## Work request
Your response should consist of every entry, unchanged.

-------------------------

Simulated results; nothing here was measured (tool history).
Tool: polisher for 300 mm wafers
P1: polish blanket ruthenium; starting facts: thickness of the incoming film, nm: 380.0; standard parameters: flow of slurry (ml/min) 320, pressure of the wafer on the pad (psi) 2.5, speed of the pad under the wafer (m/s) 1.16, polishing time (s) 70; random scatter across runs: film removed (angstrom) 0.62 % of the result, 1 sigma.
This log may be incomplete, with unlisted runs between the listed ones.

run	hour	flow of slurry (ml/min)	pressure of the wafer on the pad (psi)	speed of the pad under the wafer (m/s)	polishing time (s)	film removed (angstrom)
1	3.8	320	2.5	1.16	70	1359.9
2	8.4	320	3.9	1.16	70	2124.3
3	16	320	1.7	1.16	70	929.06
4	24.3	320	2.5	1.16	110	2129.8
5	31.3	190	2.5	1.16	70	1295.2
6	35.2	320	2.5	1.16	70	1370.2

-------------------------

## Your response
Simulated results; nothing here was measured (tool history).
Tool: polisher for 300 mm wafers
P1: polish blanket ruthenium; starting facts: thickness of the incoming film, nm: 380.0; standard parameters: flow of slurry (ml/min) 320, pressure of the wafer on the pad (psi) 2.5, speed of the pad under the wafer (m/s) 1.16, polishing time (s) 70; random scatter across runs: film removed (angstrom) 0.62 % of the result, 1 sigma.
This log may be incomplete, with unlisted runs between the listed ones.

run	hour	flow of slurry (ml/min)	pressure of the wafer on the pad (psi)	speed of the pad under the wafer (m/s)	polishing time (s)	film removed (angstrom)
1	3.8	320	2.5	1.16	70	1359.9
2	8.4	320	3.9	1.16	70	2124.3
3	16	320	1.7	1.16	70	929.06
4	24.3	320	2.5	1.16	110	2129.8
5	31.3	190	2.5	1.16	70	1295.2
6	35.2	320	2.5	1.16	70	1370.2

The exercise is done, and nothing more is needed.